→ Dataset records:
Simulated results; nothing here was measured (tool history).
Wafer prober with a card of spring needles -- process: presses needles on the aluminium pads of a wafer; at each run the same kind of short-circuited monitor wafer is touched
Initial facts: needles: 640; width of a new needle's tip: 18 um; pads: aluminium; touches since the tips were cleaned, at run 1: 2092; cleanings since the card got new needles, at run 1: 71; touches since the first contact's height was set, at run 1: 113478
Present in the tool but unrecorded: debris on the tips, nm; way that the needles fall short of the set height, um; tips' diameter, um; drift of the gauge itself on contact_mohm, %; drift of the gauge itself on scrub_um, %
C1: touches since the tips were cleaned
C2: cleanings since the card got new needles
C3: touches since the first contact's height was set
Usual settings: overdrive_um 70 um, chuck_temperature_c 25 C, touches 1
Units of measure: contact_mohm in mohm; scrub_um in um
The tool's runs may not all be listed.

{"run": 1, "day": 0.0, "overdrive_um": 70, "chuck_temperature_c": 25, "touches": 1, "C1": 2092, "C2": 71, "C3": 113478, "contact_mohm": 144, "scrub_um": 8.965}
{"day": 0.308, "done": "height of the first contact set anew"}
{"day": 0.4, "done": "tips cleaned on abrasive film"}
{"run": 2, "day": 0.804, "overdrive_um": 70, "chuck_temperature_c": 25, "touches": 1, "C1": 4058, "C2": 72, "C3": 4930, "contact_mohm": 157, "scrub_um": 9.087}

→ Work instruction: Word for word, please print every line from the beginning of the records to the line bearing "Wafer prober with", counting both ends and stopping there.

→ Result:
Simulated results; nothing here was measured (tool history).
Wafer prober with a card of spring needles -- process: presses needles on the aluminium pads of a wafer; at each run the same kind of short-circuited monitor wafer is touched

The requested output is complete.